━━━━━━━━━━━━━━━━

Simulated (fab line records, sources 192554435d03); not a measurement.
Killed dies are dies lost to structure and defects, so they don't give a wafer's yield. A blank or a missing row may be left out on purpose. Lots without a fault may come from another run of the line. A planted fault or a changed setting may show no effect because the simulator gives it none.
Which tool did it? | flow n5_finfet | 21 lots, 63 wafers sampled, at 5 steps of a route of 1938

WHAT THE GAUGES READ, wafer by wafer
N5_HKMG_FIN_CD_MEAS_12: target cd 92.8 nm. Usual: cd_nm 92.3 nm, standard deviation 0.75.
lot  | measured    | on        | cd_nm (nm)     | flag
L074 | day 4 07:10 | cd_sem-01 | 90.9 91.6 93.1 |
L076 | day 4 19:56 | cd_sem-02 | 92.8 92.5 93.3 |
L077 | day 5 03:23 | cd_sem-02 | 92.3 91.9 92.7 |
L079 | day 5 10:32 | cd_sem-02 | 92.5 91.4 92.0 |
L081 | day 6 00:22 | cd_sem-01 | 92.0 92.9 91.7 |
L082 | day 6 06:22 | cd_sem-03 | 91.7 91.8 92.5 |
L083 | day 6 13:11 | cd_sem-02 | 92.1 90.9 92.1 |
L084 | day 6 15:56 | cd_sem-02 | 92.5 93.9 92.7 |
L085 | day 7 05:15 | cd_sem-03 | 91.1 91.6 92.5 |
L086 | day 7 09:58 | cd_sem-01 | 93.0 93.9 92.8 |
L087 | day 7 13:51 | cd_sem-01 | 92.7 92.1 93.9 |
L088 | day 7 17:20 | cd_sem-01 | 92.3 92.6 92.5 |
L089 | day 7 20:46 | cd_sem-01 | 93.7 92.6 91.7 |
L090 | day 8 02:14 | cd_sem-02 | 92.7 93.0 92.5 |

━━━━━━━━━━━━━━━━

**WORK INSTRUCTION:** The answer must be the full listing, restated word for word.

**TASK SOLUTION:**
Simulated (fab line records, sources 192554435d03); not a measurement.
Killed dies are dies lost to structure and defects, so they don't give a wafer's yield. A blank or a missing row may be left out on purpose. Lots without a fault may come from another run of the line. A planted fault or a changed setting may show no effect because the simulator gives it none.
Which tool did it? | flow n5_finfet | 21 lots, 63 wafers sampled, at 5 steps of a route of 1938

WHAT THE GAUGES READ, wafer by wafer
N5_HKMG_FIN_CD_MEAS_12: target cd 92.8 nm. Usual: cd_nm 92.3 nm, standard deviation 0.75.
lot  | measured    | on        | cd_nm (nm)     | flag
L074 | day 4 07:10 | cd_sem-01 | 90.9 91.6 93.1 |
L076 | day 4 19:56 | cd_sem-02 | 92.8 92.5 93.3 |
L077 | day 5 03:23 | cd_sem-02 | 92.3 91.9 92.7 |
L079 | day 5 10:32 | cd_sem-02 | 92.5 91.4 92.0 |
L081 | day 6 00:22 | cd_sem-01 | 92.0 92.9 91.7 |
L082 | day 6 06:22 | cd_sem-03 | 91.7 91.8 92.5 |
L083 | day 6 13:11 | cd_sem-02 | 92.1 90.9 92.1 |
L084 | day 6 15:56 | cd_sem-02 | 92.5 93.9 92.7 |
L085 | day 7 05:15 | cd_sem-03 | 91.1 91.6 92.5 |
L086 | day 7 09:58 | cd_sem-01 | 93.0 93.9 92.8 |
L087 | day 7 13:51 | cd_sem-01 | 92.7 92.1 93.9 |
L088 | day 7 17:20 | cd_sem-01 | 92.3 92.6 92.5 |
L089 | day 7 20:46 | cd_sem-01 | 93.7 92.6 91.7 |
L090 | day 8 02:14 | cd_sem-02 | 92.7 93.0 92.5 |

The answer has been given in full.